AVAILABLE DATA >>
Start of Block

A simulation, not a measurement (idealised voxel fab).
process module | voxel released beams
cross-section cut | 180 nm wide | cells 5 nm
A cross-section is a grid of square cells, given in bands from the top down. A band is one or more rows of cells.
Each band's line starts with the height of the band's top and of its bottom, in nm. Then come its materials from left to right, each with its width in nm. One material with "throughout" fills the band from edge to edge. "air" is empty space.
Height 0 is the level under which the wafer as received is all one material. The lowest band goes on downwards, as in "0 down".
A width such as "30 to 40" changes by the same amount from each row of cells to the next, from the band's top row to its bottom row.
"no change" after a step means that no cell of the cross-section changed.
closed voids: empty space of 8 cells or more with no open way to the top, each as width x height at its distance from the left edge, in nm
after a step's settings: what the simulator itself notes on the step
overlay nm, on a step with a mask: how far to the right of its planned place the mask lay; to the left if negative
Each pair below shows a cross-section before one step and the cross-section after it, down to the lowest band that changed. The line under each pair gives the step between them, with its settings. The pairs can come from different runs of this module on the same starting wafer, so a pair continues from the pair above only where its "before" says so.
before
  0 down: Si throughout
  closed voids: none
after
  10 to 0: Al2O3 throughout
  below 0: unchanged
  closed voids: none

End of Block

TASK ITEM >> From the first line to the last, reproduce the data above exactly.

YOUR SOLUTION >>
A simulation, not a measurement (idealised voxel fab).
process module | voxel released beams
cross-section cut | 180 nm wide | cells 5 nm
A cross-section is a grid of square cells, given in bands from the top down. A band is one or more rows of cells.
Each band's line starts with the height of the band's top and of its bottom, in nm. Then come its materials from left to right, each with its width in nm. One material with "throughout" fills the band from edge to edge. "air" is empty space.
Height 0 is the level under which the wafer as received is all one material. The lowest band goes on downwards, as in "0 down".
A width such as "30 to 40" changes by the same amount from each row of cells to the next, from the band's top row to its bottom row.
"no change" after a step means that no cell of the cross-section changed.
closed voids: empty space of 8 cells or more with no open way to the top, each as width x height at its distance from the left edge, in nm
after a step's settings: what the simulator itself notes on the step
overlay nm, on a step with a mask: how far to the right of its planned place the mask lay; to the left if negative
Each pair below shows a cross-section before one step and the cross-section after it, down to the lowest band that changed. The line under each pair gives the step between them, with its settings. The pairs can come from different runs of this module on the same starting wafer, so a pair continues from the pair above only where its "before" says so.
before
  0 down: Si throughout
  closed voids: none
after
  10 to 0: Al2O3 throughout
  below 0: unchanged
  closed voids: none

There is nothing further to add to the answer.